◆ WORK ITEM: Each record is to be given again without alteration.

◆ DATA FOR REVIEW:
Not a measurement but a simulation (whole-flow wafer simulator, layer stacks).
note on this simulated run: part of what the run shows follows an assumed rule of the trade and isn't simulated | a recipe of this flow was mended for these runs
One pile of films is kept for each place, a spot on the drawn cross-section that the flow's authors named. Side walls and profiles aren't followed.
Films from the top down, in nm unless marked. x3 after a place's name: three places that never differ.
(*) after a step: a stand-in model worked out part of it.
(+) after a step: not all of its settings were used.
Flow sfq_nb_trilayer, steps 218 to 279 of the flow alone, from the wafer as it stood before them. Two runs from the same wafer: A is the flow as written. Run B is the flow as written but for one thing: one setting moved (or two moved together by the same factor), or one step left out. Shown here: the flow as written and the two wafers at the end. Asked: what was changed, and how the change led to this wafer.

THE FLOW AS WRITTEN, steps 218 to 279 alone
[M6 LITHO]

◆ WRITTEN RESPONSE:
Not a measurement but a simulation (whole-flow wafer simulator, layer stacks).
note on this simulated run: part of what the run shows follows an assumed rule of the trade and isn't simulated | a recipe of this flow was mended for these runs
One pile of films is kept for each place, a spot on the drawn cross-section that the flow's authors named. Side walls and profiles aren't followed.
Films from the top down, in nm unless marked. x3 after a place's name: three places that never differ.
(*) after a step: a stand-in model worked out part of it.
(+) after a step: not all of its settings were used.
Flow sfq_nb_trilayer, steps 218 to 279 of the flow alone, from the wafer as it stood before them. Two runs from the same wafer: A is the flow as written. Run B is the flow as written but for one thing: one setting moved (or two moved together by the same factor), or one step left out. Shown here: the flow as written and the two wafers at the end. Asked: what was changed, and how the change led to this wafer.

THE FLOW AS WRITTEN, steps 218 to 279 alone
[M6 LITHO]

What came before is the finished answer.